┏━━

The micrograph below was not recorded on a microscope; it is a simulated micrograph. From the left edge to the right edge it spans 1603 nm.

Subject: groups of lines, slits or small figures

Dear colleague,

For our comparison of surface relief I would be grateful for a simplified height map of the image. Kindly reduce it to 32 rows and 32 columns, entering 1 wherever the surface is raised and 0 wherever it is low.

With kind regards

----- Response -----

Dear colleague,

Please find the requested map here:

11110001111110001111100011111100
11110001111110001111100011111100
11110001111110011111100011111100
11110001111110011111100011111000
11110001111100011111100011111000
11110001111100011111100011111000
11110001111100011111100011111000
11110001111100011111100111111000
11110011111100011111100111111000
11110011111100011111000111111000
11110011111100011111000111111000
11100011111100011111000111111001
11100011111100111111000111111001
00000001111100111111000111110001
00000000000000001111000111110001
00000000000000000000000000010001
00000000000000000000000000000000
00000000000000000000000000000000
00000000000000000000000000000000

┗━━

__Task item__: Your response needs to restate the lines above exactly.

__Result__:
The micrograph below was not recorded on a microscope; it is a simulated micrograph. From the left edge to the right edge it spans 1603 nm.

Subject: groups of lines, slits or small figures

Dear colleague,

For our comparison of surface relief I would be grateful for a simplified height map of the image. Kindly reduce it to 32 rows and 32 columns, entering 1 wherever the surface is raised and 0 wherever it is low.

With kind regards

----- Response -----

Dear colleague,

Please find the requested map here:

11110001111110001111100011111100
11110001111110001111100011111100
11110001111110011111100011111100
11110001111110011111100011111000
11110001111100011111100011111000
11110001111100011111100011111000
11110001111100011111100011111000
11110001111100011111100111111000
11110011111100011111100111111000
11110011111100011111000111111000
11110011111100011111000111111000
11100011111100011111000111111001
11100011111100111111000111111001
00000001111100111111000111110001
00000000000000001111000111110001
00000000000000000000000000010001
00000000000000000000000000000000
00000000000000000000000000000000
00000000000000000000000000000000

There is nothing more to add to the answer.